[Start of section]
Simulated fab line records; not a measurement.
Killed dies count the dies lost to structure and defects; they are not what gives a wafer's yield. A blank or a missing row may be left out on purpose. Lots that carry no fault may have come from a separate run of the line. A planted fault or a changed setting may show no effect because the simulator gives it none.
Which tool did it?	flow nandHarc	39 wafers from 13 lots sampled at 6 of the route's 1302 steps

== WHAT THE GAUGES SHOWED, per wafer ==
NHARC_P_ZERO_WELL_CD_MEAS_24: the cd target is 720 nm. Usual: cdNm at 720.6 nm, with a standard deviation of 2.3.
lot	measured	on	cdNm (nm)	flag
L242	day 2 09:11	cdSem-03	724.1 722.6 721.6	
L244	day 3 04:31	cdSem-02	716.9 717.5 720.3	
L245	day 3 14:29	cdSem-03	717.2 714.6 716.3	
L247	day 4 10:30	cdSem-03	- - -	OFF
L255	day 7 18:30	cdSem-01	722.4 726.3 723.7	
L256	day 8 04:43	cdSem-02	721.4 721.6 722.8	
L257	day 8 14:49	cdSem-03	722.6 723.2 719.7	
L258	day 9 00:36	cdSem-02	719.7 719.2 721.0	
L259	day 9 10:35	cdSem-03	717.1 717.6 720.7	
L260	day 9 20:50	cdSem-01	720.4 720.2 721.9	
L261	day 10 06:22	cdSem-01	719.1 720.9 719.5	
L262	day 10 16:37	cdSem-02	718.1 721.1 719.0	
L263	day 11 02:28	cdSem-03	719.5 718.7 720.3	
[End of section]

Work instruction:
The response must be an exact reproduction of all the entries.

Task result:
Simulated fab line records; not a measurement.
Killed dies count the dies lost to structure and defects; they are not what gives a wafer's yield. A blank or a missing row may be left out on purpose. Lots that carry no fault may have come from a separate run of the line. A planted fault or a changed setting may show no effect because the simulator gives it none.
Which tool did it?	flow nandHarc	39 wafers from 13 lots sampled at 6 of the route's 1302 steps

== WHAT THE GAUGES SHOWED, per wafer ==
NHARC_P_ZERO_WELL_CD_MEAS_24: the cd target is 720 nm. Usual: cdNm at 720.6 nm, with a standard deviation of 2.3.
lot	measured	on	cdNm (nm)	flag
L242	day 2 09:11	cdSem-03	724.1 722.6 721.6	
L244	day 3 04:31	cdSem-02	716.9 717.5 720.3	
L245	day 3 14:29	cdSem-03	717.2 714.6 716.3	
L247	day 4 10:30	cdSem-03	- - -	OFF
L255	day 7 18:30	cdSem-01	722.4 726.3 723.7	
L256	day 8 04:43	cdSem-02	721.4 721.6 722.8	
L257	day 8 14:49	cdSem-03	722.6 723.2 719.7	
L258	day 9 00:36	cdSem-02	719.7 719.2 721.0	
L259	day 9 10:35	cdSem-03	717.1 717.6 720.7	
L260	day 9 20:50	cdSem-01	720.4 720.2 721.9	
L261	day 10 06:22	cdSem-01	719.1 720.9 719.5	
L262	day 10 16:37	cdSem-02	718.1 721.1 719.0	
L263	day 11 02:28	cdSem-03	719.5 718.7 720.3	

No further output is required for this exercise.